Each record below needs to be retyped exactly.

** Opening RECORDS SHOWN block **
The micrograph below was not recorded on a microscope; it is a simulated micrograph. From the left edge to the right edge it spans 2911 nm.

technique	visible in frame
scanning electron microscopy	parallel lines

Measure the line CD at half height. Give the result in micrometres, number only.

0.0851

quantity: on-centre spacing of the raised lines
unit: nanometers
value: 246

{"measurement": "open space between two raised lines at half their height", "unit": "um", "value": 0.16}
** Closing RECORDS SHOWN block **

• _ANSWER SECTION_
The micrograph below was not recorded on a microscope; it is a simulated micrograph. From the left edge to the right edge it spans 2911 nm.

technique	visible in frame
scanning electron microscopy	parallel lines

Measure the line CD at half height. Give the result in micrometres, number only.

0.0851

quantity: on-centre spacing of the raised lines
unit: nanometers
value: 246

{"measurement": "open space between two raised lines at half their height", "unit": "um", "value": 0.16}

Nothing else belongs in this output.